#### Requirement:
From the data below, return the exact lines starting at the line containing "Square cells of" and ending at the line containing "thk nm 15 |", both included, and nothing else.

#### Supplied records:
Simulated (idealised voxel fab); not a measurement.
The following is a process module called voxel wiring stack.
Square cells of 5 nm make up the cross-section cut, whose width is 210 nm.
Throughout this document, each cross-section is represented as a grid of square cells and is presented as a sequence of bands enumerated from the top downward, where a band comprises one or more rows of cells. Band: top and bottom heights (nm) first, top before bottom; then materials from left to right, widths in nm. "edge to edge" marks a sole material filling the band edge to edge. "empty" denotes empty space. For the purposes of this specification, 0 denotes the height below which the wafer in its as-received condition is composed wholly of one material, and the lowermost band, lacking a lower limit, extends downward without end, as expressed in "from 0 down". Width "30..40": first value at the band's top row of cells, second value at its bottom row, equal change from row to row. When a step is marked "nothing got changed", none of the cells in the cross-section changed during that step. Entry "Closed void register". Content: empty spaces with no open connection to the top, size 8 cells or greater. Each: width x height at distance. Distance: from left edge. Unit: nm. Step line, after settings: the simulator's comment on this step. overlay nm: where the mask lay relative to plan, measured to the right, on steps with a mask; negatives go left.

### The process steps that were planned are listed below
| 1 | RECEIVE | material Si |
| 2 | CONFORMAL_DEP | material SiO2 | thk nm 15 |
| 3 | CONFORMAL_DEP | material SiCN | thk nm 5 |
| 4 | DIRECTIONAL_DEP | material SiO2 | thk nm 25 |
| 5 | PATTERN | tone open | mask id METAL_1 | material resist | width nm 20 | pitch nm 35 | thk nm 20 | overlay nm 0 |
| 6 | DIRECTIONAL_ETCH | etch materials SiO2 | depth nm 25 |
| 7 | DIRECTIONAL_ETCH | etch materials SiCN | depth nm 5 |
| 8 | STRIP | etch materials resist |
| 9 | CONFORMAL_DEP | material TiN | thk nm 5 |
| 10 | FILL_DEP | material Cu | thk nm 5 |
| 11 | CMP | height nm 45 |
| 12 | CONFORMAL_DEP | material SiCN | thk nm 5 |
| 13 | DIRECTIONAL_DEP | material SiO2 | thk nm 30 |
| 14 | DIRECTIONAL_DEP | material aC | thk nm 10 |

#### Answer space:
Square cells of 5 nm make up the cross-section cut, whose width is 210 nm.
Throughout this document, each cross-section is represented as a grid of square cells and is presented as a sequence of bands enumerated from the top downward, where a band comprises one or more rows of cells. Band: top and bottom heights (nm) first, top before bottom; then materials from left to right, widths in nm. "edge to edge" marks a sole material filling the band edge to edge. "empty" denotes empty space. For the purposes of this specification, 0 denotes the height below which the wafer in its as-received condition is composed wholly of one material, and the lowermost band, lacking a lower limit, extends downward without end, as expressed in "from 0 down". Width "30..40": first value at the band's top row of cells, second value at its bottom row, equal change from row to row. When a step is marked "nothing got changed", none of the cells in the cross-section changed during that step. Entry "Closed void register". Content: empty spaces with no open connection to the top, size 8 cells or greater. Each: width x height at distance. Distance: from left edge. Unit: nm. Step line, after settings: the simulator's comment on this step. overlay nm: where the mask lay relative to plan, measured to the right, on steps with a mask; negatives go left.

### The process steps that were planned are listed below
| 1 | RECEIVE | material Si |
| 2 | CONFORMAL_DEP | material SiO2 | thk nm 15 |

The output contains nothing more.